_Assignment:_ Restate word for word every line from the top of the data below down through the line that holds "Killed dies are".

_Information supplied:_
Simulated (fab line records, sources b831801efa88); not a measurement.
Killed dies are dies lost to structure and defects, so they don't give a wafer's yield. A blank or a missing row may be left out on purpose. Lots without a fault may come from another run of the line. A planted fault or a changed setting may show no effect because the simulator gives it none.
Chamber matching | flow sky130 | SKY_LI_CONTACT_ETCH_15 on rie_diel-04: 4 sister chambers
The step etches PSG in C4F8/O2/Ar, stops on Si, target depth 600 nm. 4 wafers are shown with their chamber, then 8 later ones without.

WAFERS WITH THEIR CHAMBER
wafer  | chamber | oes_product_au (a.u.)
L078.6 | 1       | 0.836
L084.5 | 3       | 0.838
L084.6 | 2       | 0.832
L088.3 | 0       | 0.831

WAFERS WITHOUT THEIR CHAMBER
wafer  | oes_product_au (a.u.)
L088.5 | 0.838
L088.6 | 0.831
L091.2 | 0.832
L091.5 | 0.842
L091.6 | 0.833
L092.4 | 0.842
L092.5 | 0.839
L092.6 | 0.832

_Exercise response:_
Simulated (fab line records, sources b831801efa88); not a measurement.
Killed dies are dies lost to structure and defects, so they don't give a wafer's yield. A blank or a missing row may be left out on purpose. Lots without a fault may come from another run of the line. A planted fault or a changed setting may show no effect because the simulator gives it none.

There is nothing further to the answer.